_Work instruction_. The data follows. Retype every entry exactly.

_Extracted material_.
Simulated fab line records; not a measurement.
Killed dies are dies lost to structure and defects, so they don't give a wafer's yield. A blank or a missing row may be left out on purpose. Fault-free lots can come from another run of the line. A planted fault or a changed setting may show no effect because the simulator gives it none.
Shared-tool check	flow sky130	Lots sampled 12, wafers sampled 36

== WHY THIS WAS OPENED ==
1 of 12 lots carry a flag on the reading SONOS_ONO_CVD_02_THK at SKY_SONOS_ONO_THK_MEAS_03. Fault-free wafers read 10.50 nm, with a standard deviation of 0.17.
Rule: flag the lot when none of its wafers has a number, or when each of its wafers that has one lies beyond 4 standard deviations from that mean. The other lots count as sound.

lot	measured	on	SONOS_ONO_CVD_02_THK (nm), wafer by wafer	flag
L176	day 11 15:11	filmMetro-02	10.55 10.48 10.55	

_Exercise result_.
Simulated fab line records; not a measurement.
Killed dies are dies lost to structure and defects, so they don't give a wafer's yield. A blank or a missing row may be left out on purpose. Fault-free lots can come from another run of the line. A planted fault or a changed setting may show no effect because the simulator gives it none.
Shared-tool check	flow sky130	Lots sampled 12, wafers sampled 36

== WHY THIS WAS OPENED ==
1 of 12 lots carry a flag on the reading SONOS_ONO_CVD_02_THK at SKY_SONOS_ONO_THK_MEAS_03. Fault-free wafers read 10.50 nm, with a standard deviation of 0.17.
Rule: flag the lot when none of its wafers has a number, or when each of its wafers that has one lies beyond 4 standard deviations from that mean. The other lots count as sound.

lot	measured	on	SONOS_ONO_CVD_02_THK (nm), wafer by wafer	flag
L176	day 11 15:11	filmMetro-02	10.55 10.48 10.55	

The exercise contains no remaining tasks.